» **Exercise**
For the records that follow, please set down exactly the lines between the one holding "Sound: wafers L998.1, L998.2, L998.4." and the one holding "alike: a reading", inclusive, and only those.

» **Given data**
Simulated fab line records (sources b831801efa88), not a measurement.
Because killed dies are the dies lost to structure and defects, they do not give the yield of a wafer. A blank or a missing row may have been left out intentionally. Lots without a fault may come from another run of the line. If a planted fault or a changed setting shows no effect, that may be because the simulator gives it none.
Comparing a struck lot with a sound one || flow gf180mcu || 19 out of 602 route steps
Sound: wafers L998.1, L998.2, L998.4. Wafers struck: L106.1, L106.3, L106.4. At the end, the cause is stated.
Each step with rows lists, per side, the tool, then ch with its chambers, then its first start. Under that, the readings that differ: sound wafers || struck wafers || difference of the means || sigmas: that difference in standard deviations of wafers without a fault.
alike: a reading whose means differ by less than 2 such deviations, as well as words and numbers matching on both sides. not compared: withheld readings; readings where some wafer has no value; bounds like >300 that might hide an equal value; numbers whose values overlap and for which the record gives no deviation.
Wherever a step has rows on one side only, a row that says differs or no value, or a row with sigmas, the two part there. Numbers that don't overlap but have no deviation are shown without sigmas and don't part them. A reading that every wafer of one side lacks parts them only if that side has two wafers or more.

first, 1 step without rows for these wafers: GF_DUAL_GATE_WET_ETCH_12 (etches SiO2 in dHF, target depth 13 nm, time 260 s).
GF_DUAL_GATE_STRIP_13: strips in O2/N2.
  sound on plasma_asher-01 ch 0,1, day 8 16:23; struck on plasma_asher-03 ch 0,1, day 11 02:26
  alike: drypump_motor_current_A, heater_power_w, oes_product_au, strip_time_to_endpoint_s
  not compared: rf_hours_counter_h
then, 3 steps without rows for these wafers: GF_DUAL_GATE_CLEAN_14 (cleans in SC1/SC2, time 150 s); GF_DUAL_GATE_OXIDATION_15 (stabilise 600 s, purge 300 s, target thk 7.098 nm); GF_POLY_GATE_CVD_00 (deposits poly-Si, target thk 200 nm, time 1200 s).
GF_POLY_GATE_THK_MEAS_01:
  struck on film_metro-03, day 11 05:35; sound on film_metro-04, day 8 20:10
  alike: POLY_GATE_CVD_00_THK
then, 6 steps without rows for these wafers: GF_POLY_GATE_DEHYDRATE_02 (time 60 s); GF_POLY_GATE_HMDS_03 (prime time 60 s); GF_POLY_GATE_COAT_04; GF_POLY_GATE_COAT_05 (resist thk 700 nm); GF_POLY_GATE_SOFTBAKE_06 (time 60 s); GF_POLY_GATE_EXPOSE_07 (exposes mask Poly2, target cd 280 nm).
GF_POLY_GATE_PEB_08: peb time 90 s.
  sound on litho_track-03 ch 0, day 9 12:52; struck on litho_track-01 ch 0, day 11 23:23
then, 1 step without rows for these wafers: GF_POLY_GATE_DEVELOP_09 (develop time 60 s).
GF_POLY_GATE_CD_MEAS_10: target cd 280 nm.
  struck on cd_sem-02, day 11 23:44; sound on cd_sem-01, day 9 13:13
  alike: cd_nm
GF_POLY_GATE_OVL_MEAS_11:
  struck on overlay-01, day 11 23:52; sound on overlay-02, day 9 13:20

» **Written solution**
Sound: wafers L998.1, L998.2, L998.4. Wafers struck: L106.1, L106.3, L106.4. At the end, the cause is stated.
Each step with rows lists, per side, the tool, then ch with its chambers, then its first start. Under that, the readings that differ: sound wafers || struck wafers || difference of the means || sigmas: that difference in standard deviations of wafers without a fault.
alike: a reading whose means differ by less than 2 such deviations, as well as words and numbers matching on both sides. not compared: withheld readings; readings where some wafer has no value; bounds like >300 that might hide an equal value; numbers whose values overlap and for which the record gives no deviation.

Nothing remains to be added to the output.